■ Work task: What is needed is a word-for-word transcription of every record below.

▬▬▬

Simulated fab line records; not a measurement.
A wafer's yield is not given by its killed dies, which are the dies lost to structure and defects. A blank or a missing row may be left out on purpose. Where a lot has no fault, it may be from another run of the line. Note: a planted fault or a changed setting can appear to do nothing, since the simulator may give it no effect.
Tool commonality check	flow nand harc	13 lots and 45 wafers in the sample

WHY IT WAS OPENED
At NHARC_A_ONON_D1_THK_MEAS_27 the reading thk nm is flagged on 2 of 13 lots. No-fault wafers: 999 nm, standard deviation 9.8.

▬▬▬

■ Task response:
Simulated fab line records; not a measurement.
A wafer's yield is not given by its killed dies, which are the dies lost to structure and defects. A blank or a missing row may be left out on purpose. Where a lot has no fault, it may be from another run of the line. Note: a planted fault or a changed setting can appear to do nothing, since the simulator may give it no effect.
Tool commonality check	flow nand harc	13 lots and 45 wafers in the sample

WHY IT WAS OPENED
At NHARC_A_ONON_D1_THK_MEAS_27 the reading thk nm is flagged on 2 of 13 lots. No-fault wafers: 999 nm, standard deviation 9.8.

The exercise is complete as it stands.